WORK ORDER
Please copy, exactly as they appear below, the lines from the one containing "UDDDUUDDDDUUDDDD" through the one containing "UDDDDUUDDDDUUDDD".

###

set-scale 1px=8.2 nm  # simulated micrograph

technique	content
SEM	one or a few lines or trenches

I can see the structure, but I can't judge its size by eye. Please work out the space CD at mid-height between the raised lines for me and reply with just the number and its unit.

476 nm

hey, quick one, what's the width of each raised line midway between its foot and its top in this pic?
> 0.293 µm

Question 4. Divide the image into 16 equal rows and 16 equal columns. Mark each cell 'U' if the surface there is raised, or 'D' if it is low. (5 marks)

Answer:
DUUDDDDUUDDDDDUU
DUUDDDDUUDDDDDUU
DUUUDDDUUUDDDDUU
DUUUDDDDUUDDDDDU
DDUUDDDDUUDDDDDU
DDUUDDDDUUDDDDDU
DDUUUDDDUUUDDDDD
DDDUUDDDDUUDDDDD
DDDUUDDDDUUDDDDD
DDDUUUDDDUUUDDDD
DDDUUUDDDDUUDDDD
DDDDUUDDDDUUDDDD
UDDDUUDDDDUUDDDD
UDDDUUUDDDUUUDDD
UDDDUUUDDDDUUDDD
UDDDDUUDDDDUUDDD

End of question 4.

###

RESPONSE AREA
UDDDUUDDDDUUDDDD
UDDDUUUDDDUUUDDD
UDDDUUUDDDDUUDDD
UDDDDUUDDDDUUDDD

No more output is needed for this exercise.